============================================================
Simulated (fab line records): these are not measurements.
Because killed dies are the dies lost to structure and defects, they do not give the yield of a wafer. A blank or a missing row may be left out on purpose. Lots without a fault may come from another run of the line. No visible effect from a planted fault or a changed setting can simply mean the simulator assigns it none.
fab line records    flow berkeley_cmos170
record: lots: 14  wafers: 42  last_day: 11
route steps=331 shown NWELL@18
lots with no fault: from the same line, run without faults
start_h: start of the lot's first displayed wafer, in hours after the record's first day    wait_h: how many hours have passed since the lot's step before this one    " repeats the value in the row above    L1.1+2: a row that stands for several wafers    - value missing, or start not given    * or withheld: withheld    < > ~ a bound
============================================================

◆ **Work request**
Could the data above be set down exactly, in full?

◆ **Task solution**
Simulated (fab line records): these are not measurements.
Because killed dies are the dies lost to structure and defects, they do not give the yield of a wafer. A blank or a missing row may be left out on purpose. Lots without a fault may come from another run of the line. No visible effect from a planted fault or a changed setting can simply mean the simulator assigns it none.
fab line records    flow berkeley_cmos170
record: lots: 14  wafers: 42  last_day: 11
route steps=331 shown NWELL@18
lots with no fault: from the same line, run without faults
start_h: start of the lot's first displayed wafer, in hours after the record's first day    wait_h: how many hours have passed since the lot's step before this one    " repeats the value in the row above    L1.1+2: a row that stands for several wafers    - value missing, or start not given    * or withheld: withheld    < > ~ a bound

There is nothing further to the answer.